Excerpted records below:
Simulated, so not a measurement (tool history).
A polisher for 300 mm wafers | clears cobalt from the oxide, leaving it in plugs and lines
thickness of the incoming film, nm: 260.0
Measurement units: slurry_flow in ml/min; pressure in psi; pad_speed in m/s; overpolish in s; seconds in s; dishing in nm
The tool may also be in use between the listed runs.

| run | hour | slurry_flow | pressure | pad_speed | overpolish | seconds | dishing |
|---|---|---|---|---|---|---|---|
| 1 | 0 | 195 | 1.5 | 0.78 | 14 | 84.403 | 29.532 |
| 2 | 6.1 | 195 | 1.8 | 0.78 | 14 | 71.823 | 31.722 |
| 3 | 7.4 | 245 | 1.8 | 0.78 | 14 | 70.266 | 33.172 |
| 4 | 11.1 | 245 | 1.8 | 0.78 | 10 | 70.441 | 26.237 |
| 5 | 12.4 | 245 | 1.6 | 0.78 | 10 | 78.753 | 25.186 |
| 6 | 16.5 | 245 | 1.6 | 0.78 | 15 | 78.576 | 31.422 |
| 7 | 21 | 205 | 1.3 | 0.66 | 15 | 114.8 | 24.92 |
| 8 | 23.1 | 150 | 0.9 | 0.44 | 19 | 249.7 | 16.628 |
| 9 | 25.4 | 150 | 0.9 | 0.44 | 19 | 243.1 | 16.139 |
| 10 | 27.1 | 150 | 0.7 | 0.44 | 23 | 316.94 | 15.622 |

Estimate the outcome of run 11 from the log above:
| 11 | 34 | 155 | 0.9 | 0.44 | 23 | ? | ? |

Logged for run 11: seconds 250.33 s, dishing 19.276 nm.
End of Excerpted records.

Exercise: Your answer should be the lines above, from the line containing "seconds | dishing |" up to and including the line containing "0.44 | 23 | ? | ? |", reproduced exactly and with nothing else.

Your solution:
| run | hour | slurry_flow | pressure | pad_speed | overpolish | seconds | dishing |
|---|---|---|---|---|---|---|---|
| 1 | 0 | 195 | 1.5 | 0.78 | 14 | 84.403 | 29.532 |
| 2 | 6.1 | 195 | 1.8 | 0.78 | 14 | 71.823 | 31.722 |
| 3 | 7.4 | 245 | 1.8 | 0.78 | 14 | 70.266 | 33.172 |
| 4 | 11.1 | 245 | 1.8 | 0.78 | 10 | 70.441 | 26.237 |
| 5 | 12.4 | 245 | 1.6 | 0.78 | 10 | 78.753 | 25.186 |
| 6 | 16.5 | 245 | 1.6 | 0.78 | 15 | 78.576 | 31.422 |
| 7 | 21 | 205 | 1.3 | 0.66 | 15 | 114.8 | 24.92 |
| 8 | 23.1 | 150 | 0.9 | 0.44 | 19 | 249.7 | 16.628 |
| 9 | 25.4 | 150 | 0.9 | 0.44 | 19 | 243.1 | 16.139 |
| 10 | 27.1 | 150 | 0.7 | 0.44 | 23 | 316.94 | 15.622 |

Estimate the outcome of run 11 from the log above:
| 11 | 34 | 155 | 0.9 | 0.44 | 23 | ? | ? |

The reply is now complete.